◆ Brief: Reproduce the complete set of records, exactly as they appear.

◆ Dataset excerpts:
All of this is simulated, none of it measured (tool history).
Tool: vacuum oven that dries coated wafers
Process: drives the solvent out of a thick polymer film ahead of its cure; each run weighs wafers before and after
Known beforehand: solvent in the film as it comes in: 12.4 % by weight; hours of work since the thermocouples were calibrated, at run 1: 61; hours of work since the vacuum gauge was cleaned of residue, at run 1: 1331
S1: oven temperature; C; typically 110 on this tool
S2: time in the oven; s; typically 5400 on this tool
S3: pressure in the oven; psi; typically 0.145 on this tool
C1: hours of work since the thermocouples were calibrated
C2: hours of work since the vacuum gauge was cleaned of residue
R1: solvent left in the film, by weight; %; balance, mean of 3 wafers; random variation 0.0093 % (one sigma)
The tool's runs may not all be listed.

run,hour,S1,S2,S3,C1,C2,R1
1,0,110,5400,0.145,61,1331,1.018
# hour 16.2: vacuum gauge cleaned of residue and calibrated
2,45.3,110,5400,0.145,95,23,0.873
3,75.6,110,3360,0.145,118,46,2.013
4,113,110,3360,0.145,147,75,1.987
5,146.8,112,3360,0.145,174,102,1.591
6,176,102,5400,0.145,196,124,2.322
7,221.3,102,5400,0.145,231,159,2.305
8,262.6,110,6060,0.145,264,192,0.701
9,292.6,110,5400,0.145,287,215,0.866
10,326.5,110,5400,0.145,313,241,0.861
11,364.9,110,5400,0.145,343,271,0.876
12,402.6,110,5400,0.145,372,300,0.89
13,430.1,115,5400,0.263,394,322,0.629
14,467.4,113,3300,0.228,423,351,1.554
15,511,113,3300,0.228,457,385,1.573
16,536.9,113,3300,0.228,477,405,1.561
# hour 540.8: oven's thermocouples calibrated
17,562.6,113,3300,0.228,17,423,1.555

◆ Task solution:
All of this is simulated, none of it measured (tool history).
Tool: vacuum oven that dries coated wafers
Process: drives the solvent out of a thick polymer film ahead of its cure; each run weighs wafers before and after
Known beforehand: solvent in the film as it comes in: 12.4 % by weight; hours of work since the thermocouples were calibrated, at run 1: 61; hours of work since the vacuum gauge was cleaned of residue, at run 1: 1331
S1: oven temperature; C; typically 110 on this tool
S2: time in the oven; s; typically 5400 on this tool
S3: pressure in the oven; psi; typically 0.145 on this tool
C1: hours of work since the thermocouples were calibrated
C2: hours of work since the vacuum gauge was cleaned of residue
R1: solvent left in the film, by weight; %; balance, mean of 3 wafers; random variation 0.0093 % (one sigma)
The tool's runs may not all be listed.

run,hour,S1,S2,S3,C1,C2,R1
1,0,110,5400,0.145,61,1331,1.018
# hour 16.2: vacuum gauge cleaned of residue and calibrated
2,45.3,110,5400,0.145,95,23,0.873
3,75.6,110,3360,0.145,118,46,2.013
4,113,110,3360,0.145,147,75,1.987
5,146.8,112,3360,0.145,174,102,1.591
6,176,102,5400,0.145,196,124,2.322
7,221.3,102,5400,0.145,231,159,2.305
8,262.6,110,6060,0.145,264,192,0.701
9,292.6,110,5400,0.145,287,215,0.866
10,326.5,110,5400,0.145,313,241,0.861
11,364.9,110,5400,0.145,343,271,0.876
12,402.6,110,5400,0.145,372,300,0.89
13,430.1,115,5400,0.263,394,322,0.629
14,467.4,113,3300,0.228,423,351,1.554
15,511,113,3300,0.228,457,385,1.573
16,536.9,113,3300,0.228,477,405,1.561
# hour 540.8: oven's thermocouples calibrated
17,562.6,113,3300,0.228,17,423,1.555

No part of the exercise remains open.